ACTIVITY: Exact repetition of every record is required.

------ SUPPLIED ENTRIES ------

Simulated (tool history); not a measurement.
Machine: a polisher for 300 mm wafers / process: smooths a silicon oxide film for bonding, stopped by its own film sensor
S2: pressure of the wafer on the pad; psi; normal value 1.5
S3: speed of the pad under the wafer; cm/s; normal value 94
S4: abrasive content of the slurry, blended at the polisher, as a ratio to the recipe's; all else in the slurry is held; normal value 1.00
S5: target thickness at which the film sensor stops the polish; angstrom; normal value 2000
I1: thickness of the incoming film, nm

------

RESPONSE BOX:
Simulated (tool history); not a measurement.
Machine: a polisher for 300 mm wafers / process: smooths a silicon oxide film for bonding, stopped by its own film sensor
S2: pressure of the wafer on the pad; psi; normal value 1.5
S3: speed of the pad under the wafer; cm/s; normal value 94
S4: abrasive content of the slurry, blended at the polisher, as a ratio to the recipe's; all else in the slurry is held; normal value 1.00
S5: target thickness at which the film sensor stops the polish; angstrom; normal value 2000
I1: thickness of the incoming film, nm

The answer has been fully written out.